▶ DATA EXCERPTS
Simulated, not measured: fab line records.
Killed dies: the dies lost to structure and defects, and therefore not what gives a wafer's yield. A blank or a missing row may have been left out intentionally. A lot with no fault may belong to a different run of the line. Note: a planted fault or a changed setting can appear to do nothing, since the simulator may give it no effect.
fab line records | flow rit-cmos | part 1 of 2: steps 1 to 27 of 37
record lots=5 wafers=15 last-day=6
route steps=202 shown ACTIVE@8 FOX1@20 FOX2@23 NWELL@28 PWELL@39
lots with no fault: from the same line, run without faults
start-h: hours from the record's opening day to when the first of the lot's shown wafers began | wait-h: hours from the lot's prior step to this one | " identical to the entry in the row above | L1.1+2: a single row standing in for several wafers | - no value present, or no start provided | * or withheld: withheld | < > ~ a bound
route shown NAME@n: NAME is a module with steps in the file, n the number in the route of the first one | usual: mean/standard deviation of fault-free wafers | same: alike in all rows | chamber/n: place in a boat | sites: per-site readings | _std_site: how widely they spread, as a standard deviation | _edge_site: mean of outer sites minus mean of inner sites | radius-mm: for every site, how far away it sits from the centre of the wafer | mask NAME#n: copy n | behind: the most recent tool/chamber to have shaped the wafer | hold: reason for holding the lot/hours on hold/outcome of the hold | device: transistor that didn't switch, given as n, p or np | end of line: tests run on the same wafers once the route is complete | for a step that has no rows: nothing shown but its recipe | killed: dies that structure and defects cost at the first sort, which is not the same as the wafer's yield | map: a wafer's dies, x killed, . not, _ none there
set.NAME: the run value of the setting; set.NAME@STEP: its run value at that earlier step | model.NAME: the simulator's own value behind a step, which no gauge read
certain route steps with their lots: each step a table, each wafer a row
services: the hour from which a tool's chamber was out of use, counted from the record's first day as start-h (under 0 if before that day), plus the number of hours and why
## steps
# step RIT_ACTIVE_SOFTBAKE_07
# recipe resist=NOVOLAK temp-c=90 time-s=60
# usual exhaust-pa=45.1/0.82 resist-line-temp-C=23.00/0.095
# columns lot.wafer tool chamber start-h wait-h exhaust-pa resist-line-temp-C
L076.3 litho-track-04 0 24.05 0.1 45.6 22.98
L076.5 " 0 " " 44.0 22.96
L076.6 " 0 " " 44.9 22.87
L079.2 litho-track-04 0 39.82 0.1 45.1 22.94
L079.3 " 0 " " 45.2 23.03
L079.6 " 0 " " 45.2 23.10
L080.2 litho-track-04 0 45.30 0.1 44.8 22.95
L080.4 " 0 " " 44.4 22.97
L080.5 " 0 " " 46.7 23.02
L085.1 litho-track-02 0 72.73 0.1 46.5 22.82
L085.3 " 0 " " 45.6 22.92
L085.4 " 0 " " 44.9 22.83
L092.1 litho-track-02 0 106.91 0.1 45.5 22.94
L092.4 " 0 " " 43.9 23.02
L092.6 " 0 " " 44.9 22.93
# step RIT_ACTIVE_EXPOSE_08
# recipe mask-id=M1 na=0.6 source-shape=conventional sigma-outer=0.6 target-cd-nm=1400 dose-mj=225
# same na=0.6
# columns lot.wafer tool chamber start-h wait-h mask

▶ REQUIRED ACTION
Everything above from the line with "fab line records |" to the line with "lots with no", both included, must be repeated exactly, and nothing outside that range.

▶ ANSWER AREA
fab line records | flow rit-cmos | part 1 of 2: steps 1 to 27 of 37
record lots=5 wafers=15 last-day=6
route steps=202 shown ACTIVE@8 FOX1@20 FOX2@23 NWELL@28 PWELL@39
lots with no fault: from the same line, run without faults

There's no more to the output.